(Beginning of DATASET EXTRACT)

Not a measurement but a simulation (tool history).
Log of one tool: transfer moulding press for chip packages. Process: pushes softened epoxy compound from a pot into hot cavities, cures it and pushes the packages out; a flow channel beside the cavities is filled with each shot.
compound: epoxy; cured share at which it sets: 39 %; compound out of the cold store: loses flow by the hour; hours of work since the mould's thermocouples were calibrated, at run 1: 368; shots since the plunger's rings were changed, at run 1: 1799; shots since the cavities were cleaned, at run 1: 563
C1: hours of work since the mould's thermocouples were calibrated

(End of DATASET EXTRACT)

REQUIRED ACTION:
Reproduce the data shown above with every line intact.

WRITTEN ANSWER:
Not a measurement but a simulation (tool history).
Log of one tool: transfer moulding press for chip packages. Process: pushes softened epoxy compound from a pot into hot cavities, cures it and pushes the packages out; a flow channel beside the cavities is filled with each shot.
compound: epoxy; cured share at which it sets: 39 %; compound out of the cold store: loses flow by the hour; hours of work since the mould's thermocouples were calibrated, at run 1: 368; shots since the plunger's rings were changed, at run 1: 1799; shots since the cavities were cleaned, at run 1: 563
C1: hours of work since the mould's thermocouples were calibrated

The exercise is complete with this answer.